> **Entries provided**:
┄┄┄┄┄┄┄┄┄┄

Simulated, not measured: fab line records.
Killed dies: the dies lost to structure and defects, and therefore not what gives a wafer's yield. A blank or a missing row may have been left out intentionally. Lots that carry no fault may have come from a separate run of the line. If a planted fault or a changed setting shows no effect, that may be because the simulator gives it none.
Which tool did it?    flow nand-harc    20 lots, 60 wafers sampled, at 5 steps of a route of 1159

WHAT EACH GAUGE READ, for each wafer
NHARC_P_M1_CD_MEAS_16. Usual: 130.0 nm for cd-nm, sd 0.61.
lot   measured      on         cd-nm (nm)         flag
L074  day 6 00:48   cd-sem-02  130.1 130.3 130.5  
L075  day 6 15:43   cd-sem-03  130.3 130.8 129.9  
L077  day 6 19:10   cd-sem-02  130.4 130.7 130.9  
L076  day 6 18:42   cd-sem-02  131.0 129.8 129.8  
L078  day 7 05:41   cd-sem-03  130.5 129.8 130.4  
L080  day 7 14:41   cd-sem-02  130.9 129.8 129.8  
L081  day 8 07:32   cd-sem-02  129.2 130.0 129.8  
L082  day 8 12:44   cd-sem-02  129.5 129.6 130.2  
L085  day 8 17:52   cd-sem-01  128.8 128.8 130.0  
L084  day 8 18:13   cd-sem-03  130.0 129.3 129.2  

┄┄┄┄┄┄┄┄┄┄

The answer should consist of every entry, repeated word for word.

> **Your response**:
Simulated, not measured: fab line records.
Killed dies: the dies lost to structure and defects, and therefore not what gives a wafer's yield. A blank or a missing row may have been left out intentionally. Lots that carry no fault may have come from a separate run of the line. If a planted fault or a changed setting shows no effect, that may be because the simulator gives it none.
Which tool did it?    flow nand-harc    20 lots, 60 wafers sampled, at 5 steps of a route of 1159

WHAT EACH GAUGE READ, for each wafer
NHARC_P_M1_CD_MEAS_16. Usual: 130.0 nm for cd-nm, sd 0.61.
lot   measured      on         cd-nm (nm)         flag
L074  day 6 00:48   cd-sem-02  130.1 130.3 130.5  
L075  day 6 15:43   cd-sem-03  130.3 130.8 129.9  
L077  day 6 19:10   cd-sem-02  130.4 130.7 130.9  
L076  day 6 18:42   cd-sem-02  131.0 129.8 129.8  
L078  day 7 05:41   cd-sem-03  130.5 129.8 130.4  
L080  day 7 14:41   cd-sem-02  130.9 129.8 129.8  
L081  day 8 07:32   cd-sem-02  129.2 130.0 129.8  
L082  day 8 12:44   cd-sem-02  129.5 129.6 130.2  
L085  day 8 17:52   cd-sem-01  128.8 128.8 130.0  
L084  day 8 18:13   cd-sem-03  130.0 129.3 129.2  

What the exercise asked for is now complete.